▶ [REQUIREMENT]:
Give the lines of the material verbatim, from the first line to the line with "Tool under review: closed", including both.

▶ [STUDY MATERIAL]:
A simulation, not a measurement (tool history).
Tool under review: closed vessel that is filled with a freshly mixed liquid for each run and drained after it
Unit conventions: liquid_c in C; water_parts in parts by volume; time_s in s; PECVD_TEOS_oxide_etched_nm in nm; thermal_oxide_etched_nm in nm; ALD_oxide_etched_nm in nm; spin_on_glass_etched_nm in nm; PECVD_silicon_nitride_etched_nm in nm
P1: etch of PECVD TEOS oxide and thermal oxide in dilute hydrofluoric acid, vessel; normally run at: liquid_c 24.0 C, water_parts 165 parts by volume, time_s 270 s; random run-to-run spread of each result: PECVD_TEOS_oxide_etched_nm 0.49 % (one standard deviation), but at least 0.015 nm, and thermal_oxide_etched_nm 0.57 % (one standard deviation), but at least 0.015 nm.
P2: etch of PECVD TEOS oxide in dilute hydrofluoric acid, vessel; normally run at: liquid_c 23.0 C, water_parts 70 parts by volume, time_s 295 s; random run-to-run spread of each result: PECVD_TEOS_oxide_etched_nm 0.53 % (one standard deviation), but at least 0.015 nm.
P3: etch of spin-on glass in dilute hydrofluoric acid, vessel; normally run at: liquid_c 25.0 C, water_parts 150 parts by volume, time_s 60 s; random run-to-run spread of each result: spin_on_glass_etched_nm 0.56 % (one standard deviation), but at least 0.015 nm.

▶ [PROBLEM SOLUTION]:
A simulation, not a measurement (tool history).
Tool under review: closed vessel that is filled with a freshly mixed liquid for each run and drained after it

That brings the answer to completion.